- - -

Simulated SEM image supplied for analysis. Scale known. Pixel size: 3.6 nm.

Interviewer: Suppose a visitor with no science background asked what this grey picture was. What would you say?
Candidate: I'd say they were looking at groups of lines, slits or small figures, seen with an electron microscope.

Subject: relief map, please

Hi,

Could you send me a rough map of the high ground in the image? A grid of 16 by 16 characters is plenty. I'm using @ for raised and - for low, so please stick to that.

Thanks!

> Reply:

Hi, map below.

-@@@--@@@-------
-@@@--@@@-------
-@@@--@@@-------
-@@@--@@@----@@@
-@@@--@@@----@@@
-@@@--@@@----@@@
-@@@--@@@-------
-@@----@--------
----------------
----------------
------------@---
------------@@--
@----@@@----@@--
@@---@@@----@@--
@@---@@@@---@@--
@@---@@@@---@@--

- - -

• **WORK TASK**
From the opening line of the data above, please print each line as written up to and including the line that contains "Candidate: I'd say", and nothing more.

• **TASK ANSWER**
Simulated SEM image supplied for analysis. Scale known. Pixel size: 3.6 nm.

Interviewer: Suppose a visitor with no science background asked what this grey picture was. What would you say?
Candidate: I'd say they were looking at groups of lines, slits or small figures, seen with an electron microscope.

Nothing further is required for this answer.